The data below has to be returned exactly, down to the last character.

→ **Dataset**:
------------------------------------------------

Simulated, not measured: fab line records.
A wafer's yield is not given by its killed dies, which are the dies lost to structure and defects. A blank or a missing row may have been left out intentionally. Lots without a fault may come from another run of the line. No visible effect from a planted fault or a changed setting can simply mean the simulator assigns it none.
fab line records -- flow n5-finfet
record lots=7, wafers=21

------------------------------------------------

→ **Task result**:
Simulated, not measured: fab line records.
A wafer's yield is not given by its killed dies, which are the dies lost to structure and defects. A blank or a missing row may have been left out intentionally. Lots without a fault may come from another run of the line. No visible effect from a planted fault or a changed setting can simply mean the simulator assigns it none.
fab line records -- flow n5-finfet
record lots=7, wafers=21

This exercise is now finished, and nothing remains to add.